• **BRIEF**: Locate the line that contains "then, 8 steps" in the entries below, then repeat it and every following line through the line that contains "alike: VIA1_OVL", exactly, and no others.

• **SUPPLIED INFORMATION**:
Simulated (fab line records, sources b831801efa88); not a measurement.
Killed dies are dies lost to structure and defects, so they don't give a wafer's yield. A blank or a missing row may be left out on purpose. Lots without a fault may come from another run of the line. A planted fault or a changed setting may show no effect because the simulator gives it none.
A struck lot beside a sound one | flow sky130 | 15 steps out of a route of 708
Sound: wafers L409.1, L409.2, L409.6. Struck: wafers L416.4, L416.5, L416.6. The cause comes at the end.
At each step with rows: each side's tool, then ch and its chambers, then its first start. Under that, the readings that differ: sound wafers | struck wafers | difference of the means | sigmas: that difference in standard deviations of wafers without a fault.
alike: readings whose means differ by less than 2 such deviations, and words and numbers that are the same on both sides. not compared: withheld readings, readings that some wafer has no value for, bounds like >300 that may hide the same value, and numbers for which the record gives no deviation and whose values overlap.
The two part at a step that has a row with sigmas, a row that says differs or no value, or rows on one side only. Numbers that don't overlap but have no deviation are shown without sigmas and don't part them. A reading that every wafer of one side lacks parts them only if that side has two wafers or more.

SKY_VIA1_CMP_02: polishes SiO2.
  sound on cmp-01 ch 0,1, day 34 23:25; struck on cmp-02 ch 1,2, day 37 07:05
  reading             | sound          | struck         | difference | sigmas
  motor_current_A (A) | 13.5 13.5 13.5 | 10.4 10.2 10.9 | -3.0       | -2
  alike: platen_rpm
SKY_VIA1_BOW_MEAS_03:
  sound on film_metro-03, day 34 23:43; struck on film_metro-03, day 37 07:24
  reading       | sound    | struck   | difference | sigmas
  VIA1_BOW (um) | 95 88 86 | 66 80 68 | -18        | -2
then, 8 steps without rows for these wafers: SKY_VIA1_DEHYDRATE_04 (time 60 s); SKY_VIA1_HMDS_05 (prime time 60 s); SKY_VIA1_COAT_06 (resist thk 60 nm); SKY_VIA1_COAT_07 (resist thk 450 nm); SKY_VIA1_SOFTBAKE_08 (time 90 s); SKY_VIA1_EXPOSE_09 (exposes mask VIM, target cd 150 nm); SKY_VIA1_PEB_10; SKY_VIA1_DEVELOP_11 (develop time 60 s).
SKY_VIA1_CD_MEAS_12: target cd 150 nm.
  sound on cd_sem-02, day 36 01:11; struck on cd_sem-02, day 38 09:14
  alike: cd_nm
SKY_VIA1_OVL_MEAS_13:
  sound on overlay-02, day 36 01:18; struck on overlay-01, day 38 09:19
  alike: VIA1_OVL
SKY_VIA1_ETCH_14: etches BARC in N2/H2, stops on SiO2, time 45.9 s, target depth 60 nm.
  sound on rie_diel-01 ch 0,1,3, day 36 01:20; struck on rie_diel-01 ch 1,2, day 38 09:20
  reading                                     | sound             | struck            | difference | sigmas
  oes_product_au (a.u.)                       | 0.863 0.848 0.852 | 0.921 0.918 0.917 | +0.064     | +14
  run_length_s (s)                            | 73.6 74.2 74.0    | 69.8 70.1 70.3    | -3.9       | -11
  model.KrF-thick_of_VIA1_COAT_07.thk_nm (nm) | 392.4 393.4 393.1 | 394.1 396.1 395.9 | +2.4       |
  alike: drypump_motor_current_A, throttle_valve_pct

• **ANSWER SECTION**:
then, 8 steps without rows for these wafers: SKY_VIA1_DEHYDRATE_04 (time 60 s); SKY_VIA1_HMDS_05 (prime time 60 s); SKY_VIA1_COAT_06 (resist thk 60 nm); SKY_VIA1_COAT_07 (resist thk 450 nm); SKY_VIA1_SOFTBAKE_08 (time 90 s); SKY_VIA1_EXPOSE_09 (exposes mask VIM, target cd 150 nm); SKY_VIA1_PEB_10; SKY_VIA1_DEVELOP_11 (develop time 60 s).
SKY_VIA1_CD_MEAS_12: target cd 150 nm.
  sound on cd_sem-02, day 36 01:11; struck on cd_sem-02, day 38 09:14
  alike: cd_nm
SKY_VIA1_OVL_MEAS_13:
  sound on overlay-02, day 36 01:18; struck on overlay-01, day 38 09:19
  alike: VIA1_OVL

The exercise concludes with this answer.